_GIVEN RECORDS_:
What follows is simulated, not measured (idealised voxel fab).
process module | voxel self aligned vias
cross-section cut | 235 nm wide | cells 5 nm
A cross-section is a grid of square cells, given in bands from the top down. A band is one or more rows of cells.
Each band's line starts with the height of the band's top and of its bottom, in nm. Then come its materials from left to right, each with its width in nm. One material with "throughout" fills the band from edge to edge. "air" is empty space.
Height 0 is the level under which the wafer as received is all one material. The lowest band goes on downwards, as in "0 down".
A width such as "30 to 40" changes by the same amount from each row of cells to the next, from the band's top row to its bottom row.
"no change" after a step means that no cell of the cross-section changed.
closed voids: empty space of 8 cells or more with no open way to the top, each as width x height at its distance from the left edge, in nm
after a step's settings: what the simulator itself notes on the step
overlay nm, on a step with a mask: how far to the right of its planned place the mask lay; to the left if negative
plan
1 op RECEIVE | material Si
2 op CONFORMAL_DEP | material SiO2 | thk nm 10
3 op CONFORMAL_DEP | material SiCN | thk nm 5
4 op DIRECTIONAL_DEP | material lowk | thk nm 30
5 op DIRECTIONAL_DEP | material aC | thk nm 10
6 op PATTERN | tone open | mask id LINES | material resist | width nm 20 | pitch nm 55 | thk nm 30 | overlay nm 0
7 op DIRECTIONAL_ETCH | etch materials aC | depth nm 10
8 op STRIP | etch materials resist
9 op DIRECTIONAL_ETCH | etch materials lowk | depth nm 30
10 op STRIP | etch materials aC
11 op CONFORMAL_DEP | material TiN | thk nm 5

_ASSIGNED TASK_:
Every line above should be retyped exactly as given.

_EXERCISE OUTPUT_:
What follows is simulated, not measured (idealised voxel fab).
process module | voxel self aligned vias
cross-section cut | 235 nm wide | cells 5 nm
A cross-section is a grid of square cells, given in bands from the top down. A band is one or more rows of cells.
Each band's line starts with the height of the band's top and of its bottom, in nm. Then come its materials from left to right, each with its width in nm. One material with "throughout" fills the band from edge to edge. "air" is empty space.
Height 0 is the level under which the wafer as received is all one material. The lowest band goes on downwards, as in "0 down".
A width such as "30 to 40" changes by the same amount from each row of cells to the next, from the band's top row to its bottom row.
"no change" after a step means that no cell of the cross-section changed.
closed voids: empty space of 8 cells or more with no open way to the top, each as width x height at its distance from the left edge, in nm
after a step's settings: what the simulator itself notes on the step
overlay nm, on a step with a mask: how far to the right of its planned place the mask lay; to the left if negative
plan
1 op RECEIVE | material Si
2 op CONFORMAL_DEP | material SiO2 | thk nm 10
3 op CONFORMAL_DEP | material SiCN | thk nm 5
4 op DIRECTIONAL_DEP | material lowk | thk nm 30
5 op DIRECTIONAL_DEP | material aC | thk nm 10
6 op PATTERN | tone open | mask id LINES | material resist | width nm 20 | pitch nm 55 | thk nm 30 | overlay nm 0
7 op DIRECTIONAL_ETCH | etch materials aC | depth nm 10
8 op STRIP | etch materials resist
9 op DIRECTIONAL_ETCH | etch materials lowk | depth nm 30
10 op STRIP | etch materials aC
11 op CONFORMAL_DEP | material TiN | thk nm 5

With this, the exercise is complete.